==== ENTRIES SHOWN ====

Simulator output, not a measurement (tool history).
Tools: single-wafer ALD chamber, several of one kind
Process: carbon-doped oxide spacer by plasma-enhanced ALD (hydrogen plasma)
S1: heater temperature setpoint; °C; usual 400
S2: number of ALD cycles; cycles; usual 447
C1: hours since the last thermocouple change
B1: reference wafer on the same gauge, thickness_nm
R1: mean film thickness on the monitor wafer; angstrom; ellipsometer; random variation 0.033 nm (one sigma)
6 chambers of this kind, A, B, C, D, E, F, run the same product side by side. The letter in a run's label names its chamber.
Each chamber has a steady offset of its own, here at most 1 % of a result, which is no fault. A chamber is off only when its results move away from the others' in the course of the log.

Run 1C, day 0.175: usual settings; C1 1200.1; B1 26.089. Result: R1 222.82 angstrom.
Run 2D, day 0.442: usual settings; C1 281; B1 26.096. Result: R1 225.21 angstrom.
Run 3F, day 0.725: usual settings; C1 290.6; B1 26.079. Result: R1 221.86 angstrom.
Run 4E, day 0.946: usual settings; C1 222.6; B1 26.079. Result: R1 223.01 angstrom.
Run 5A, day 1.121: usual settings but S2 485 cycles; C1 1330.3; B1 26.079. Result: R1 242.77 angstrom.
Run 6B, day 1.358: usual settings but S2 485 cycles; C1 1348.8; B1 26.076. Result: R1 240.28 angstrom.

====

#### TASK ITEM
Reproduce, character for character, only the lines of the preceding data that start at the line with "Run 1C, day" and end at the line with "Run 5A, day", both included.

#### RESULT
Run 1C, day 0.175: usual settings; C1 1200.1; B1 26.089. Result: R1 222.82 angstrom.
Run 2D, day 0.442: usual settings; C1 281; B1 26.096. Result: R1 225.21 angstrom.
Run 3F, day 0.725: usual settings; C1 290.6; B1 26.079. Result: R1 221.86 angstrom.
Run 4E, day 0.946: usual settings; C1 222.6; B1 26.079. Result: R1 223.01 angstrom.
Run 5A, day 1.121: usual settings but S2 485 cycles; C1 1330.3; B1 26.079. Result: R1 242.77 angstrom.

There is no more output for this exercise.